■ **Action item**: Each record beneath this line is to be copied exactly.

######

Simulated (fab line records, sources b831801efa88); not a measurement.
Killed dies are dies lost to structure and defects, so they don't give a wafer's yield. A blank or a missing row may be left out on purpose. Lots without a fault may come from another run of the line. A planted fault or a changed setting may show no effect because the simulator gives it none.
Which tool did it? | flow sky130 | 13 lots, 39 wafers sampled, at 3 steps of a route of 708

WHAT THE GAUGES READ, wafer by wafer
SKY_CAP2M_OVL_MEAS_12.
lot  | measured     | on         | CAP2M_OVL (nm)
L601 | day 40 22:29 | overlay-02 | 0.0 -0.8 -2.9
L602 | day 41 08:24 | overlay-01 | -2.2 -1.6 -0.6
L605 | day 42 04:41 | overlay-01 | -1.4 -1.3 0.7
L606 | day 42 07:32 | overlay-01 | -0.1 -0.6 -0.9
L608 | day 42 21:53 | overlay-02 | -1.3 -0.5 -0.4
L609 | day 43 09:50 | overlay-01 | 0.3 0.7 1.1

######

■ **Exercise answer**:
Simulated (fab line records, sources b831801efa88); not a measurement.
Killed dies are dies lost to structure and defects, so they don't give a wafer's yield. A blank or a missing row may be left out on purpose. Lots without a fault may come from another run of the line. A planted fault or a changed setting may show no effect because the simulator gives it none.
Which tool did it? | flow sky130 | 13 lots, 39 wafers sampled, at 3 steps of a route of 708

WHAT THE GAUGES READ, wafer by wafer
SKY_CAP2M_OVL_MEAS_12.
lot  | measured     | on         | CAP2M_OVL (nm)
L601 | day 40 22:29 | overlay-02 | 0.0 -0.8 -2.9
L602 | day 41 08:24 | overlay-01 | -2.2 -1.6 -0.6
L605 | day 42 04:41 | overlay-01 | -1.4 -1.3 0.7
L606 | day 42 07:32 | overlay-01 | -0.1 -0.6 -0.9
L608 | day 42 21:53 | overlay-02 | -1.3 -0.5 -0.4
L609 | day 43 09:50 | overlay-01 | 0.3 0.7 1.1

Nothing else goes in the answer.